- [ACTION ITEM]: Every line from the start of the listing below through the line that contains "water_parts: parts of" is to be reproduced word for word.

----------------

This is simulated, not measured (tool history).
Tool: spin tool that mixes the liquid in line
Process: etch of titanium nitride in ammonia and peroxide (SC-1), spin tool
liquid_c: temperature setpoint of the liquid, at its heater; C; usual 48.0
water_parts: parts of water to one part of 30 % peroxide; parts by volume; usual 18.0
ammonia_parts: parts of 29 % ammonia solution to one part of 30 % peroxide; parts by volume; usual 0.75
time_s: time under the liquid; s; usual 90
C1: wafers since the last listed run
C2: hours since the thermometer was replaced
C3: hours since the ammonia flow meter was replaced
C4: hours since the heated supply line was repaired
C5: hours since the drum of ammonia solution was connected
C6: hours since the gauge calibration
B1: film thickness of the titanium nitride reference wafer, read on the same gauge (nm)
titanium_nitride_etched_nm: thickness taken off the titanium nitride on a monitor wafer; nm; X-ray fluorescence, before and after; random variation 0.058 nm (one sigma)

----------------

- [EXERCISE RESPONSE]:
This is simulated, not measured (tool history).
Tool: spin tool that mixes the liquid in line
Process: etch of titanium nitride in ammonia and peroxide (SC-1), spin tool
liquid_c: temperature setpoint of the liquid, at its heater; C; usual 48.0
water_parts: parts of water to one part of 30 % peroxide; parts by volume; usual 18.0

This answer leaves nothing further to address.